**Dataset entries**
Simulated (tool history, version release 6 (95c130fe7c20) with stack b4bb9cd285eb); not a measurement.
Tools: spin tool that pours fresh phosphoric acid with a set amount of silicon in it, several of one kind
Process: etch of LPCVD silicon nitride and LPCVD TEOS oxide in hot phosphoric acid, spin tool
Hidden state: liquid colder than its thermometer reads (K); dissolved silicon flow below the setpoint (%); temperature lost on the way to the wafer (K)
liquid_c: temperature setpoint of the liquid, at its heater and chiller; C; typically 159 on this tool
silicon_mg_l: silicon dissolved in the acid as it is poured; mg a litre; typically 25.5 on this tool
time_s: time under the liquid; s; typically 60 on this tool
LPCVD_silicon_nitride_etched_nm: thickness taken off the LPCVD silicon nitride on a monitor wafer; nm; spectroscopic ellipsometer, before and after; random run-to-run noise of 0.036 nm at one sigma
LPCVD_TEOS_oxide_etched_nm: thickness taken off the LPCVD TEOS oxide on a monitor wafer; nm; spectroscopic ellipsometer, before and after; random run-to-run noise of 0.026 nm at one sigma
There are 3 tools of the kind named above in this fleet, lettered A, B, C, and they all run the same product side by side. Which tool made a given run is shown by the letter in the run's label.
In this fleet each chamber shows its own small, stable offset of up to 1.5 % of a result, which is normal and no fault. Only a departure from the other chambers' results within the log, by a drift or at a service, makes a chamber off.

**Work task**
The entries above must be repeated word for word.

**Task solution**
Simulated (tool history, version release 6 (95c130fe7c20) with stack b4bb9cd285eb); not a measurement.
Tools: spin tool that pours fresh phosphoric acid with a set amount of silicon in it, several of one kind
Process: etch of LPCVD silicon nitride and LPCVD TEOS oxide in hot phosphoric acid, spin tool
Hidden state: liquid colder than its thermometer reads (K); dissolved silicon flow below the setpoint (%); temperature lost on the way to the wafer (K)
liquid_c: temperature setpoint of the liquid, at its heater and chiller; C; typically 159 on this tool
silicon_mg_l: silicon dissolved in the acid as it is poured; mg a litre; typically 25.5 on this tool
time_s: time under the liquid; s; typically 60 on this tool
LPCVD_silicon_nitride_etched_nm: thickness taken off the LPCVD silicon nitride on a monitor wafer; nm; spectroscopic ellipsometer, before and after; random run-to-run noise of 0.036 nm at one sigma
LPCVD_TEOS_oxide_etched_nm: thickness taken off the LPCVD TEOS oxide on a monitor wafer; nm; spectroscopic ellipsometer, before and after; random run-to-run noise of 0.026 nm at one sigma
There are 3 tools of the kind named above in this fleet, lettered A, B, C, and they all run the same product side by side. Which tool made a given run is shown by the letter in the run's label.
In this fleet each chamber shows its own small, stable offset of up to 1.5 % of a result, which is normal and no fault. Only a departure from the other chambers' results within the log, by a drift or at a service, makes a chamber off.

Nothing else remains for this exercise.